* _DATA UNDER STUDY_
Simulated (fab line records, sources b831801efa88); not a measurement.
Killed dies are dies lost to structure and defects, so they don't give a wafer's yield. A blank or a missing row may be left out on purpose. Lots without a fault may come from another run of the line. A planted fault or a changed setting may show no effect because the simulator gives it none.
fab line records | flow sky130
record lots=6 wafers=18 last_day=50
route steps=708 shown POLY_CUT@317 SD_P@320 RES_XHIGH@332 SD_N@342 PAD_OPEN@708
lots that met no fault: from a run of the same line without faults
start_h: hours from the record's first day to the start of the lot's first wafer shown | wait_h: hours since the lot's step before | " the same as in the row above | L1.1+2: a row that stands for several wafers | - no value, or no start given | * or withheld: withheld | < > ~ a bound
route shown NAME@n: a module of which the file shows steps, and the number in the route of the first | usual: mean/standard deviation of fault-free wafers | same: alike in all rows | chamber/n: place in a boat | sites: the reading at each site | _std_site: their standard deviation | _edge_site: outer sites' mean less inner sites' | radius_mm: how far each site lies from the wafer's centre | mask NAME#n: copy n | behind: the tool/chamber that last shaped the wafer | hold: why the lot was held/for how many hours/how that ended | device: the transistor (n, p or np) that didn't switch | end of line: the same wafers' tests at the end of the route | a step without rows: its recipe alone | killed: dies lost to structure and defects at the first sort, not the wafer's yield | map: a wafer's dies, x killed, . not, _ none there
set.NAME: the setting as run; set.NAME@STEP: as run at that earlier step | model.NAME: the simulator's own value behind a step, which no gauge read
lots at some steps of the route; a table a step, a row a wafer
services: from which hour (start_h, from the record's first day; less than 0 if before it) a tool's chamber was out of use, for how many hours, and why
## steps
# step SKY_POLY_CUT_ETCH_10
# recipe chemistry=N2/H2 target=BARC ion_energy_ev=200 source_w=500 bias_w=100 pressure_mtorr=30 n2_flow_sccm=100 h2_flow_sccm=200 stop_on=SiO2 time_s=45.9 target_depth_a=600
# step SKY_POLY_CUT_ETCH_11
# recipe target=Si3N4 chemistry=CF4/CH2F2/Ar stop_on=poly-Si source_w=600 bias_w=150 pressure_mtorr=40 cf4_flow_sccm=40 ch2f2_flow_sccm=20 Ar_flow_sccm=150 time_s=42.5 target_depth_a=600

* _ASSIGNED TASK_
Once you reach the line containing "start_h: hours from", include it and stop; until then, reproduce each line of the listing from its start exactly.

* _WORKED SOLUTION_
Simulated (fab line records, sources b831801efa88); not a measurement.
Killed dies are dies lost to structure and defects, so they don't give a wafer's yield. A blank or a missing row may be left out on purpose. Lots without a fault may come from another run of the line. A planted fault or a changed setting may show no effect because the simulator gives it none.
fab line records | flow sky130
record lots=6 wafers=18 last_day=50
route steps=708 shown POLY_CUT@317 SD_P@320 RES_XHIGH@332 SD_N@342 PAD_OPEN@708
lots that met no fault: from a run of the same line without faults
start_h: hours from the record's first day to the start of the lot's first wafer shown | wait_h: hours since the lot's step before | " the same as in the row above | L1.1+2: a row that stands for several wafers | - no value, or no start given | * or withheld: withheld | < > ~ a bound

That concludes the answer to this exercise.